>>

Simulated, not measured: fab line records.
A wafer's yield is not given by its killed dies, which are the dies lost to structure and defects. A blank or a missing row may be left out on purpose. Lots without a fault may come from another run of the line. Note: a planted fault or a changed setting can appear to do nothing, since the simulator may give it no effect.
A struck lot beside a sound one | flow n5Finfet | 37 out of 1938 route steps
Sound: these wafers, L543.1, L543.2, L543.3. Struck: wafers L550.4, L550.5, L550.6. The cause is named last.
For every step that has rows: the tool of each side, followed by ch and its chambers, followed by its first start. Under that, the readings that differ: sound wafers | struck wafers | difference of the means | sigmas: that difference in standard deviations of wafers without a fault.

<<

Exactly as shown, output all of the material above.

Simulated, not measured: fab line records.
A wafer's yield is not given by its killed dies, which are the dies lost to structure and defects. A blank or a missing row may be left out on purpose. Lots without a fault may come from another run of the line. Note: a planted fault or a changed setting can appear to do nothing, since the simulator may give it no effect.
A struck lot beside a sound one | flow n5Finfet | 37 out of 1938 route steps
Sound: these wafers, L543.1, L543.2, L543.3. Struck: wafers L550.4, L550.5, L550.6. The cause is named last.
For every step that has rows: the tool of each side, followed by ch and its chambers, followed by its first start. Under that, the readings that differ: sound wafers | struck wafers | difference of the means | sigmas: that difference in standard deviations of wafers without a fault.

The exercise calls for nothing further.